Provided records:
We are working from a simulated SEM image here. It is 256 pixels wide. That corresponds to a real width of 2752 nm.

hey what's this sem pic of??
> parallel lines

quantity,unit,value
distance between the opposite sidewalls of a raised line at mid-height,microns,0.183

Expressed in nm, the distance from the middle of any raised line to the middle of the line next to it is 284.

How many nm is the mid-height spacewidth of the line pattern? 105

Work task:
Reproduce the material above, every line of it, exactly.

Expected answer:
We are working from a simulated SEM image here. It is 256 pixels wide. That corresponds to a real width of 2752 nm.

hey what's this sem pic of??
> parallel lines

quantity,unit,value
distance between the opposite sidewalls of a raised line at mid-height,microns,0.183

Expressed in nm, the distance from the middle of any raised line to the middle of the line next to it is 284.

How many nm is the mid-height spacewidth of the line pattern? 105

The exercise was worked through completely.